> **Supplied entries**:
━━━
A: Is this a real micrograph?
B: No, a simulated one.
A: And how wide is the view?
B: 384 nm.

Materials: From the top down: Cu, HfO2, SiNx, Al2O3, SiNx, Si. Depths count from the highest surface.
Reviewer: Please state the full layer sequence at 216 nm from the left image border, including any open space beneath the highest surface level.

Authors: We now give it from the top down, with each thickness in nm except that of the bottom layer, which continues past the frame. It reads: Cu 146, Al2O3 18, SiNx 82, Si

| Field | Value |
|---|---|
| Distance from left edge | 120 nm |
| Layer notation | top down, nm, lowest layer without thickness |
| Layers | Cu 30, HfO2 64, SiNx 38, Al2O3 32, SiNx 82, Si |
━━━

> **Work task**: Quote the data above verbatim from its first line to the line that includes "without thickness |", with both boundary lines retained.

> **Response area**:
A: Is this a real micrograph?
B: No, a simulated one.
A: And how wide is the view?
B: 384 nm.

Materials: From the top down: Cu, HfO2, SiNx, Al2O3, SiNx, Si. Depths count from the highest surface.
Reviewer: Please state the full layer sequence at 216 nm from the left image border, including any open space beneath the highest surface level.

Authors: We now give it from the top down, with each thickness in nm except that of the bottom layer, which continues past the frame. It reads: Cu 146, Al2O3 18, SiNx 82, Si

| Field | Value |
|---|---|
| Distance from left edge | 120 nm |
| Layer notation | top down, nm, lowest layer without thickness |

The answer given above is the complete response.